WORK ITEM: Once the line containing "R1: thickness taken" has been printed, stop; print every line before it exactly, starting at the top of the material below.

+++ DATASET CONTENT

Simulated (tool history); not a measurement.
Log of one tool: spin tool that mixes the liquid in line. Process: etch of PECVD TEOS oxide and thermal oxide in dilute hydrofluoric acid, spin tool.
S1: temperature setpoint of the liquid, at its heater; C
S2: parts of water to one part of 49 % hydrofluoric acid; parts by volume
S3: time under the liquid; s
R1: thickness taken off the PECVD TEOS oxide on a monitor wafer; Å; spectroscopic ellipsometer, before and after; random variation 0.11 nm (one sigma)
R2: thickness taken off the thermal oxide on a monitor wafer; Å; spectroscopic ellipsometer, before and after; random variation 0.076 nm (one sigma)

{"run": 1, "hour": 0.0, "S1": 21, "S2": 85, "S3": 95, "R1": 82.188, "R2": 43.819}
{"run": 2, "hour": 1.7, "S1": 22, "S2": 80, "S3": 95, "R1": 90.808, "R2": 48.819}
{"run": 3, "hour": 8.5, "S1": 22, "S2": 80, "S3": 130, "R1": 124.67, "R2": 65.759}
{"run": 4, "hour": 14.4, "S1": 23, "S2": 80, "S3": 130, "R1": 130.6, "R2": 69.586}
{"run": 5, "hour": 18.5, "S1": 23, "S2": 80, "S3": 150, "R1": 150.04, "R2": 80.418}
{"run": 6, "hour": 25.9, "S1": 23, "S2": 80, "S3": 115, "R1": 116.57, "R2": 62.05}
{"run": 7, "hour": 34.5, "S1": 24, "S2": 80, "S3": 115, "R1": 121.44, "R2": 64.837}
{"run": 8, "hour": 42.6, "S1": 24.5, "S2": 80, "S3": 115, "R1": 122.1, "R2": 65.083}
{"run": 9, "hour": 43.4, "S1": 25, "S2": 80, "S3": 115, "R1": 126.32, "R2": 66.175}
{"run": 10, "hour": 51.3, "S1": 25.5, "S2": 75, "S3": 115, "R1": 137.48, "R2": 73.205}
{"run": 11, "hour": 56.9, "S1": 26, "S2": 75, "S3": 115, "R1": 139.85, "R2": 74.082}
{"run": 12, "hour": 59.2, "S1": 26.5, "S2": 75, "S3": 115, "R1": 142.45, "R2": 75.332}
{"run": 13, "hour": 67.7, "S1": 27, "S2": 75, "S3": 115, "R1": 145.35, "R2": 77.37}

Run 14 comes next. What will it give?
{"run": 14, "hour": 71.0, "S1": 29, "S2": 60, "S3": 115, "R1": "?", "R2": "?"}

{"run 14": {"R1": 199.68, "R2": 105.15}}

++++++

RESPONSE:
Simulated (tool history); not a measurement.
Log of one tool: spin tool that mixes the liquid in line. Process: etch of PECVD TEOS oxide and thermal oxide in dilute hydrofluoric acid, spin tool.
S1: temperature setpoint of the liquid, at its heater; C
S2: parts of water to one part of 49 % hydrofluoric acid; parts by volume
S3: time under the liquid; s
R1: thickness taken off the PECVD TEOS oxide on a monitor wafer; Å; spectroscopic ellipsometer, before and after; random variation 0.11 nm (one sigma)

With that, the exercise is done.